-*-

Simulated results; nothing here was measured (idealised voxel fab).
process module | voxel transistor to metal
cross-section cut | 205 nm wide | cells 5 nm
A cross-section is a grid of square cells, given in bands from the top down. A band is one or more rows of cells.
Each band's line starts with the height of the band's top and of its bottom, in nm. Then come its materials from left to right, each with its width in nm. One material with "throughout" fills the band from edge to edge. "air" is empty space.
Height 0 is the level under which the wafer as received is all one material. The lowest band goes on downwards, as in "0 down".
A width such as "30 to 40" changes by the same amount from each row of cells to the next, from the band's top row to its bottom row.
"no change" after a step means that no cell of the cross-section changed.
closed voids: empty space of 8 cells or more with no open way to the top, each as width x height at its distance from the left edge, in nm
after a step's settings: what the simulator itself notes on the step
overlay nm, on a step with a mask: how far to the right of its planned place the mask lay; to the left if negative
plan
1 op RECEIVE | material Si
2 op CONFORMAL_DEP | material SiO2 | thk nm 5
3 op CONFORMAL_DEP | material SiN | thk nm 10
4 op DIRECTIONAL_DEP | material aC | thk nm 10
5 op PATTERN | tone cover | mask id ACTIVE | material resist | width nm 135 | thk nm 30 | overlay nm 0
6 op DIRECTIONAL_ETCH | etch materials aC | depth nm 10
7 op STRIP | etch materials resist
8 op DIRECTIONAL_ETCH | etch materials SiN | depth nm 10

-*-

**WORK ORDER**
Write out all the entries once more, exactly.

**RESULT**
Simulated results; nothing here was measured (idealised voxel fab).
process module | voxel transistor to metal
cross-section cut | 205 nm wide | cells 5 nm
A cross-section is a grid of square cells, given in bands from the top down. A band is one or more rows of cells.
Each band's line starts with the height of the band's top and of its bottom, in nm. Then come its materials from left to right, each with its width in nm. One material with "throughout" fills the band from edge to edge. "air" is empty space.
Height 0 is the level under which the wafer as received is all one material. The lowest band goes on downwards, as in "0 down".
A width such as "30 to 40" changes by the same amount from each row of cells to the next, from the band's top row to its bottom row.
"no change" after a step means that no cell of the cross-section changed.
closed voids: empty space of 8 cells or more with no open way to the top, each as width x height at its distance from the left edge, in nm
after a step's settings: what the simulator itself notes on the step
overlay nm, on a step with a mask: how far to the right of its planned place the mask lay; to the left if negative
plan
1 op RECEIVE | material Si
2 op CONFORMAL_DEP | material SiO2 | thk nm 5
3 op CONFORMAL_DEP | material SiN | thk nm 10
4 op DIRECTIONAL_DEP | material aC | thk nm 10
5 op PATTERN | tone cover | mask id ACTIVE | material resist | width nm 135 | thk nm 30 | overlay nm 0
6 op DIRECTIONAL_ETCH | etch materials aC | depth nm 10
7 op STRIP | etch materials resist
8 op DIRECTIONAL_ETCH | etch materials SiN | depth nm 10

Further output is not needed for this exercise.